______________________________

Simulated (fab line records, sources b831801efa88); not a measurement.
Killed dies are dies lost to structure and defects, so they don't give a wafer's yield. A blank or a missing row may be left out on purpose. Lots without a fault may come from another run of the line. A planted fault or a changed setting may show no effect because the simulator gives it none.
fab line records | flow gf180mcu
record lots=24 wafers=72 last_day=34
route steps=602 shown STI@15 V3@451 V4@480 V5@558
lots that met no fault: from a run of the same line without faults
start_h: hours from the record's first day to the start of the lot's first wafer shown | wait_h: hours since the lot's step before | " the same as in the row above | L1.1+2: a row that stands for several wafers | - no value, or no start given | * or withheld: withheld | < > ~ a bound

______________________________

Without leaving anything out, output all of the material exactly.

Response:
Simulated (fab line records, sources b831801efa88); not a measurement.
Killed dies are dies lost to structure and defects, so they don't give a wafer's yield. A blank or a missing row may be left out on purpose. Lots without a fault may come from another run of the line. A planted fault or a changed setting may show no effect because the simulator gives it none.
fab line records | flow gf180mcu
record lots=24 wafers=72 last_day=34
route steps=602 shown STI@15 V3@451 V4@480 V5@558
lots that met no fault: from a run of the same line without faults
start_h: hours from the record's first day to the start of the lot's first wafer shown | wait_h: hours since the lot's step before | " the same as in the row above | L1.1+2: a row that stands for several wafers | - no value, or no start given | * or withheld: withheld | < > ~ a bound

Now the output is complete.